REQUIREMENT:
Stopping at the line that holds "Complete the caption", repeat the lines below exactly, starting from the very first and including that final line.

☆ ☆ ☆ ☆ ☆

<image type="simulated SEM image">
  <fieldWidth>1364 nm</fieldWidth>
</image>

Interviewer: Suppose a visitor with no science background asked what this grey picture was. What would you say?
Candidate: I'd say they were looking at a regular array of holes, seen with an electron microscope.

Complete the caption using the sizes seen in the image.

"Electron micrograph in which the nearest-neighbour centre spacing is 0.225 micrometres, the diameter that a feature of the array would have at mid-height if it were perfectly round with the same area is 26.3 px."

☆ ☆ ☆ ☆ ☆

WRITTEN REPLY:
<image type="simulated SEM image">
  <fieldWidth>1364 nm</fieldWidth>
</image>

Interviewer: Suppose a visitor with no science background asked what this grey picture was. What would you say?
Candidate: I'd say they were looking at a regular array of holes, seen with an electron microscope.

Complete the caption using the sizes seen in the image.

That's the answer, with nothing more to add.